**Assignment**. The answer must be an exact reproduction of the lines from the start of the records below through the line containing "Killed dies are", and nothing more.

>>>>
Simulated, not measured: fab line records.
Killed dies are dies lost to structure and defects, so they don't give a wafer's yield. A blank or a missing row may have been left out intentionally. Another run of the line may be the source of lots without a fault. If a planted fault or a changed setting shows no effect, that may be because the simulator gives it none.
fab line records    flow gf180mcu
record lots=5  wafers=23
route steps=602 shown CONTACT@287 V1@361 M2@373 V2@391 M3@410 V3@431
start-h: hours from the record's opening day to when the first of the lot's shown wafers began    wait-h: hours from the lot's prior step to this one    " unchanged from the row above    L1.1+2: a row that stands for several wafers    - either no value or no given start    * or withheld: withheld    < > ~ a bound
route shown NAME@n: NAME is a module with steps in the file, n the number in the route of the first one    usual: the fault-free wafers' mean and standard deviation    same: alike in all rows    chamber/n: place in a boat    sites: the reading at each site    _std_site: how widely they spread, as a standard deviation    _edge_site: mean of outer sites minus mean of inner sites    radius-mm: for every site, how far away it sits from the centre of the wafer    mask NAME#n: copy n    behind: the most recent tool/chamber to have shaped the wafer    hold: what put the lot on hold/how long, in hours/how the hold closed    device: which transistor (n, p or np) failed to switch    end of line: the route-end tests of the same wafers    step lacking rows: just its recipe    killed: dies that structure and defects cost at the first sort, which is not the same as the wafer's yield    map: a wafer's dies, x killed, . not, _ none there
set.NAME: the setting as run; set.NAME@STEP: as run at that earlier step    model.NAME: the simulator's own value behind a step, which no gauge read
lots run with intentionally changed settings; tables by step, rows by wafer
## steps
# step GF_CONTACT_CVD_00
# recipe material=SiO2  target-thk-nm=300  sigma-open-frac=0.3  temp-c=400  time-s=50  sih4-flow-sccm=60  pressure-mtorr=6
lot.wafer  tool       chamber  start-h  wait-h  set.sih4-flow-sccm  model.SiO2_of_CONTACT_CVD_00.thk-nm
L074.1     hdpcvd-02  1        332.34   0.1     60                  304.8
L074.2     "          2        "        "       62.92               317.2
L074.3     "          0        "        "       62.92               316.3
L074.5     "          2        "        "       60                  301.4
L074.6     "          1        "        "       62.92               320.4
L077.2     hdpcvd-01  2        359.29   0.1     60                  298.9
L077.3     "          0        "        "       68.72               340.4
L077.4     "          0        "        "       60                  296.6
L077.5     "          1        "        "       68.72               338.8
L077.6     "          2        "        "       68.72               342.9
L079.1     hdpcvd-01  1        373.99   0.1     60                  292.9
<<<<

**Exercise answer**.
Simulated, not measured: fab line records.
Killed dies are dies lost to structure and defects, so they don't give a wafer's yield. A blank or a missing row may have been left out intentionally. Another run of the line may be the source of lots without a fault. If a planted fault or a changed setting shows no effect, that may be because the simulator gives it none.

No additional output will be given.